[Data listing Boundary: Start]

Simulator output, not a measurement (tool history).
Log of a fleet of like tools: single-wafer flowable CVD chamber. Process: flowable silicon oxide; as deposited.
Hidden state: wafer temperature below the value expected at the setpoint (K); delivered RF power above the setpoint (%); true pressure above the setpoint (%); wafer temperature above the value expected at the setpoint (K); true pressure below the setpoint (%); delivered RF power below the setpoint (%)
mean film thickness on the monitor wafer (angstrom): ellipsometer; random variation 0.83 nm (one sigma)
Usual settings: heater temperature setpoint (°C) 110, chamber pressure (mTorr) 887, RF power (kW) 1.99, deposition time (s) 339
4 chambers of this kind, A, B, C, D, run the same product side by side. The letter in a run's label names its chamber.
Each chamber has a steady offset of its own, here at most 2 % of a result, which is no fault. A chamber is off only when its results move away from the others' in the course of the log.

[Data listing Boundary: End]

- [Activity]: Word for word, print every line above.

- [Exercise response]:
Simulator output, not a measurement (tool history).
Log of a fleet of like tools: single-wafer flowable CVD chamber. Process: flowable silicon oxide; as deposited.
Hidden state: wafer temperature below the value expected at the setpoint (K); delivered RF power above the setpoint (%); true pressure above the setpoint (%); wafer temperature above the value expected at the setpoint (K); true pressure below the setpoint (%); delivered RF power below the setpoint (%)
mean film thickness on the monitor wafer (angstrom): ellipsometer; random variation 0.83 nm (one sigma)
Usual settings: heater temperature setpoint (°C) 110, chamber pressure (mTorr) 887, RF power (kW) 1.99, deposition time (s) 339
4 chambers of this kind, A, B, C, D, run the same product side by side. The letter in a run's label names its chamber.
Each chamber has a steady offset of its own, here at most 2 % of a result, which is no fault. A chamber is off only when its results move away from the others' in the course of the log.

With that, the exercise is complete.